WORK INSTRUCTION: Give the entries again, word for word.

AVAILABLE DATA:
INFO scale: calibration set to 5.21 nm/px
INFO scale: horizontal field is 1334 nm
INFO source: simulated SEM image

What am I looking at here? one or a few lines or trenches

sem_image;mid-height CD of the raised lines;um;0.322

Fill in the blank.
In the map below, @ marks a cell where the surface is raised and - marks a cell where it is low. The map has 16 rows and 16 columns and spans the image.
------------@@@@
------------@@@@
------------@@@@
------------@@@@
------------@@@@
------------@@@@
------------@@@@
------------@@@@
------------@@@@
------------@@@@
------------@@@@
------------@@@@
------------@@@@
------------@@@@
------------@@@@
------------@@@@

EXERCISE SOLUTION:
INFO scale: calibration set to 5.21 nm/px
INFO scale: horizontal field is 1334 nm
INFO source: simulated SEM image

What am I looking at here? one or a few lines or trenches

sem_image;mid-height CD of the raised lines;um;0.322

Fill in the blank.
In the map below, @ marks a cell where the surface is raised and - marks a cell where it is low. The map has 16 rows and 16 columns and spans the image.
------------@@@@
------------@@@@
------------@@@@
------------@@@@
------------@@@@
------------@@@@
------------@@@@
------------@@@@
------------@@@@
------------@@@@
------------@@@@
------------@@@@
------------@@@@
------------@@@@
------------@@@@
------------@@@@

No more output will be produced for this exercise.